## Work instruction
Write out exactly the first lines of the listing, ending on the line that contains "The figure presents".

============================================================

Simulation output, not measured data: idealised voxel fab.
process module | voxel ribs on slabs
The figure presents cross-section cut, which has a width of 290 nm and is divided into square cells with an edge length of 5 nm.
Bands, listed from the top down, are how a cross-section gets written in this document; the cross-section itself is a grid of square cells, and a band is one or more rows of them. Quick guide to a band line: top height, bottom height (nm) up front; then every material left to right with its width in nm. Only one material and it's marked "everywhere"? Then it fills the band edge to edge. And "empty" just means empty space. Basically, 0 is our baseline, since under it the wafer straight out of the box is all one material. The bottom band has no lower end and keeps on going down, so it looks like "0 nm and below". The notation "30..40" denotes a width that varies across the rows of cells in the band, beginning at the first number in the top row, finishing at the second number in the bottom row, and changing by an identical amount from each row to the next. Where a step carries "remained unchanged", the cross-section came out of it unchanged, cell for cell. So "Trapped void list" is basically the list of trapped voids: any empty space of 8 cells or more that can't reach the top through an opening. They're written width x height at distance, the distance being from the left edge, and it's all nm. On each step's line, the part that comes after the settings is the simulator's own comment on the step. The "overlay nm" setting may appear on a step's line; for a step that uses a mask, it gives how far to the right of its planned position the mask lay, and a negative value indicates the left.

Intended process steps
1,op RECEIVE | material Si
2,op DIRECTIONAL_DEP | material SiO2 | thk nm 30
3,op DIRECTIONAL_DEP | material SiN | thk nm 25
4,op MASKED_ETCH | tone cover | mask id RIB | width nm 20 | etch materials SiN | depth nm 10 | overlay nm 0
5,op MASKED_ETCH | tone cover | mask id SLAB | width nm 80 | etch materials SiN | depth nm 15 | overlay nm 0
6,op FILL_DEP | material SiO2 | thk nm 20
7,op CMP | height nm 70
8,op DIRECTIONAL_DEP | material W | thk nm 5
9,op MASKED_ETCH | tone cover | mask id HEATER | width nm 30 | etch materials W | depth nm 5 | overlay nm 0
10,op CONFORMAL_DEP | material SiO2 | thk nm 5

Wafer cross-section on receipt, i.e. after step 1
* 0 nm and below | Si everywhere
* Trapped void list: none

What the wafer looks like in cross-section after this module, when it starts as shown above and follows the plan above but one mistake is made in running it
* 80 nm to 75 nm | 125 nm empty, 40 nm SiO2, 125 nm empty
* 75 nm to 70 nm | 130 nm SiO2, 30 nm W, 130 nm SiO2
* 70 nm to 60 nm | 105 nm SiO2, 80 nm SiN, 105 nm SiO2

============================================================

## Result
Simulation output, not measured data: idealised voxel fab.
process module | voxel ribs on slabs
The figure presents cross-section cut, which has a width of 290 nm and is divided into square cells with an edge length of 5 nm.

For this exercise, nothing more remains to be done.